A faithful, word-for-word transcription of all the data is what is needed.

───── EXCERPTED RECORDS ─────

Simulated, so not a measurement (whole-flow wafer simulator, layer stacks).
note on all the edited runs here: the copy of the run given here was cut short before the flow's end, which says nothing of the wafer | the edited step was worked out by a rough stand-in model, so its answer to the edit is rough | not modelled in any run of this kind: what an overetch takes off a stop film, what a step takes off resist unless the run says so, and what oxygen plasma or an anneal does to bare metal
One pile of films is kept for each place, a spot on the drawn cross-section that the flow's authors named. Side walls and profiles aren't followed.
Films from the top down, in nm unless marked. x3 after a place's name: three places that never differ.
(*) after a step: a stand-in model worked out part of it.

─────

> WRITTEN SOLUTION:
Simulated, so not a measurement (whole-flow wafer simulator, layer stacks).
note on all the edited runs here: the copy of the run given here was cut short before the flow's end, which says nothing of the wafer | the edited step was worked out by a rough stand-in model, so its answer to the edit is rough | not modelled in any run of this kind: what an overetch takes off a stop film, what a step takes off resist unless the run says so, and what oxygen plasma or an anneal does to bare metal
One pile of films is kept for each place, a spot on the drawn cross-section that the flow's authors named. Side walls and profiles aren't followed.
Films from the top down, in nm unless marked. x3 after a place's name: three places that never differ.
(*) after a step: a stand-in model worked out part of it.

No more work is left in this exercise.